---------------

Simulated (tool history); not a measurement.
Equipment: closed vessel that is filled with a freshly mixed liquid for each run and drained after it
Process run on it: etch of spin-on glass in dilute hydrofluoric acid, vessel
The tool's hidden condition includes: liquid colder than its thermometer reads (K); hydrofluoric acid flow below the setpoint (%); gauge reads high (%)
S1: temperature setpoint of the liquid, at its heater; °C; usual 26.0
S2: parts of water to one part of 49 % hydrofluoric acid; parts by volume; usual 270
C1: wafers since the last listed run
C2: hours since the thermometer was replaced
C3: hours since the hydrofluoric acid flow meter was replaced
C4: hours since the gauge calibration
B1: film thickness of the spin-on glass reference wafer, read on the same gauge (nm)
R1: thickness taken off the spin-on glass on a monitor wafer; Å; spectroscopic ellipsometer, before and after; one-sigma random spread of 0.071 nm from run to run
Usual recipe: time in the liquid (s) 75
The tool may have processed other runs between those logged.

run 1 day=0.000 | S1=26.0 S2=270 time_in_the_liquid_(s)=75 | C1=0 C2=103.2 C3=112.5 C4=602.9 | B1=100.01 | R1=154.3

---------------

**Action item:** Please print, exactly and with nothing else, the lines from the first line of the entries through the line containing "The tool's hidden".

**Response box:**
Simulated (tool history); not a measurement.
Equipment: closed vessel that is filled with a freshly mixed liquid for each run and drained after it
Process run on it: etch of spin-on glass in dilute hydrofluoric acid, vessel
The tool's hidden condition includes: liquid colder than its thermometer reads (K); hydrofluoric acid flow below the setpoint (%); gauge reads high (%)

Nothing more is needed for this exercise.